===============

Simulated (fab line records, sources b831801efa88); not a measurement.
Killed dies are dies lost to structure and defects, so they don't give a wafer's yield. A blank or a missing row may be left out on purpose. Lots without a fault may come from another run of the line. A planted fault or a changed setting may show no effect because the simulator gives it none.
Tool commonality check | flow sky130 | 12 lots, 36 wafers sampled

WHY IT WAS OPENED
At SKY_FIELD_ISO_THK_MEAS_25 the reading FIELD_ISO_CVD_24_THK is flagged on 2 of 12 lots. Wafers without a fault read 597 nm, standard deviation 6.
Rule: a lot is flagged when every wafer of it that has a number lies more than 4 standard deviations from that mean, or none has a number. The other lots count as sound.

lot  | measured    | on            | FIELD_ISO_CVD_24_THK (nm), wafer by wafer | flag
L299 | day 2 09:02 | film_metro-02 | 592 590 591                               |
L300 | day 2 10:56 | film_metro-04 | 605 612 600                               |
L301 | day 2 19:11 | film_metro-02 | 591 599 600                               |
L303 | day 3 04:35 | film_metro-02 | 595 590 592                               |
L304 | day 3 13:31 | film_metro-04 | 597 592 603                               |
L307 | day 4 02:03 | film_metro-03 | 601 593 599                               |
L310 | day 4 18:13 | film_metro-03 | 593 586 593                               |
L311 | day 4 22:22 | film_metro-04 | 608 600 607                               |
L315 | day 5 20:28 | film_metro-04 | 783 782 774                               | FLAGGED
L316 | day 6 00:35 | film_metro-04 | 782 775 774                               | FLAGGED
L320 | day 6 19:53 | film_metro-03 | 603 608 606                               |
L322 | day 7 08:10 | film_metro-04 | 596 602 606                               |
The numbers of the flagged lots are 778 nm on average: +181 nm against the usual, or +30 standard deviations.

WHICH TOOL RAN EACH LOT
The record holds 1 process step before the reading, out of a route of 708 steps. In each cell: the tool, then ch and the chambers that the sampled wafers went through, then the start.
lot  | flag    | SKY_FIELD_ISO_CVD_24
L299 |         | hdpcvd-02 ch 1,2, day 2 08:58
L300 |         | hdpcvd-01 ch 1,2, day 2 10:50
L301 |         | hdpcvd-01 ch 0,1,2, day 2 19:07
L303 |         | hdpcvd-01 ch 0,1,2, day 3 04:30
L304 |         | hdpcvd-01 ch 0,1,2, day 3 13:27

===============

### WORK REQUEST
With the line containing "L304 | day 3" as the last one, please set down exactly the lines of the records above from their very first line, and nothing more.

### EXERCISE RESPONSE
Simulated (fab line records, sources b831801efa88); not a measurement.
Killed dies are dies lost to structure and defects, so they don't give a wafer's yield. A blank or a missing row may be left out on purpose. Lots without a fault may come from another run of the line. A planted fault or a changed setting may show no effect because the simulator gives it none.
Tool commonality check | flow sky130 | 12 lots, 36 wafers sampled

WHY IT WAS OPENED
At SKY_FIELD_ISO_THK_MEAS_25 the reading FIELD_ISO_CVD_24_THK is flagged on 2 of 12 lots. Wafers without a fault read 597 nm, standard deviation 6.
Rule: a lot is flagged when every wafer of it that has a number lies more than 4 standard deviations from that mean, or none has a number. The other lots count as sound.

lot  | measured    | on            | FIELD_ISO_CVD_24_THK (nm), wafer by wafer | flag
L299 | day 2 09:02 | film_metro-02 | 592 590 591                               |
L300 | day 2 10:56 | film_metro-04 | 605 612 600                               |
L301 | day 2 19:11 | film_metro-02 | 591 599 600                               |
L303 | day 3 04:35 | film_metro-02 | 595 590 592                               |
L304 | day 3 13:31 | film_metro-04 | 597 592 603                               |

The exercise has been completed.